* [Required action]: Extract every line below, verbatim.

== Provided data

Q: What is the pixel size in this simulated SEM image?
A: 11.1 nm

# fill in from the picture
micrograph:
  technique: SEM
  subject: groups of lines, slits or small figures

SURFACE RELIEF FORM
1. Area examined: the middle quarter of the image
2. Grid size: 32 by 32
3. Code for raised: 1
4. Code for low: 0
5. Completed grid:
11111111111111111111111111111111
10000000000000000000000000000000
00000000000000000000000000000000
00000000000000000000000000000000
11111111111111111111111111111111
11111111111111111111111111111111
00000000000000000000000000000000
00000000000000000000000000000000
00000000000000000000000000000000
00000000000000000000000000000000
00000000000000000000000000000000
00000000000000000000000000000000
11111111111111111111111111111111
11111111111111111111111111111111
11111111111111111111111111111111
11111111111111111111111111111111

====

* [Response box]:
Q: What is the pixel size in this simulated SEM image?
A: 11.1 nm

# fill in from the picture
micrograph:
  technique: SEM
  subject: groups of lines, slits or small figures

SURFACE RELIEF FORM
1. Area examined: the middle quarter of the image
2. Grid size: 32 by 32
3. Code for raised: 1
4. Code for low: 0
5. Completed grid:
11111111111111111111111111111111
10000000000000000000000000000000
00000000000000000000000000000000
00000000000000000000000000000000
11111111111111111111111111111111
11111111111111111111111111111111
00000000000000000000000000000000
00000000000000000000000000000000
00000000000000000000000000000000
00000000000000000000000000000000
00000000000000000000000000000000
00000000000000000000000000000000
11111111111111111111111111111111
11111111111111111111111111111111
11111111111111111111111111111111
11111111111111111111111111111111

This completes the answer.